Reproduce exactly the lines of the material beneath, from the line that contains "# day 0.329: chamber" to the line that contains "9B,2.775,1.49,351.8,58.7,0.49353,0.54805", both included, and no other lines.

· · · ·

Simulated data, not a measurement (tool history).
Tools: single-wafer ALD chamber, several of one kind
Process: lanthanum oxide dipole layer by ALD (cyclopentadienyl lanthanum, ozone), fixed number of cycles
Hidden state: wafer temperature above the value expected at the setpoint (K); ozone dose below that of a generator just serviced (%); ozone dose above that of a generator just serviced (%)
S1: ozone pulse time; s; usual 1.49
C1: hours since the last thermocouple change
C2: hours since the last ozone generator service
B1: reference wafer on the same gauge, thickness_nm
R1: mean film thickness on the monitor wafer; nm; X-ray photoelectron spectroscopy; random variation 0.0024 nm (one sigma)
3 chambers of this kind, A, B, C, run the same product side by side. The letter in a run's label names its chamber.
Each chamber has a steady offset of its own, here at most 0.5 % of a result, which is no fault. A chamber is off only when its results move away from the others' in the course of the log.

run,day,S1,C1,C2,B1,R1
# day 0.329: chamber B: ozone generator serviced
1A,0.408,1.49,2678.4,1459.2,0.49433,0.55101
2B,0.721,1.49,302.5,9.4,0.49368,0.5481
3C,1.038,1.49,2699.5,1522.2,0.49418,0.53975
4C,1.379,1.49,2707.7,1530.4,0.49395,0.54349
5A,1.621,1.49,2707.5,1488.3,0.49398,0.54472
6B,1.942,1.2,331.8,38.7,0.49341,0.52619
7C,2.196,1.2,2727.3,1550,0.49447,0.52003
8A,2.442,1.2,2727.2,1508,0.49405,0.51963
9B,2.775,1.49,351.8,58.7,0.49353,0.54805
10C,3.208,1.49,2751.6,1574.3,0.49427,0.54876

· · · ·

## Your solution
# day 0.329: chamber B: ozone generator serviced
1A,0.408,1.49,2678.4,1459.2,0.49433,0.55101
2B,0.721,1.49,302.5,9.4,0.49368,0.5481
3C,1.038,1.49,2699.5,1522.2,0.49418,0.53975
4C,1.379,1.49,2707.7,1530.4,0.49395,0.54349
5A,1.621,1.49,2707.5,1488.3,0.49398,0.54472
6B,1.942,1.2,331.8,38.7,0.49341,0.52619
7C,2.196,1.2,2727.3,1550,0.49447,0.52003
8A,2.442,1.2,2727.2,1508,0.49405,0.51963
9B,2.775,1.49,351.8,58.7,0.49353,0.54805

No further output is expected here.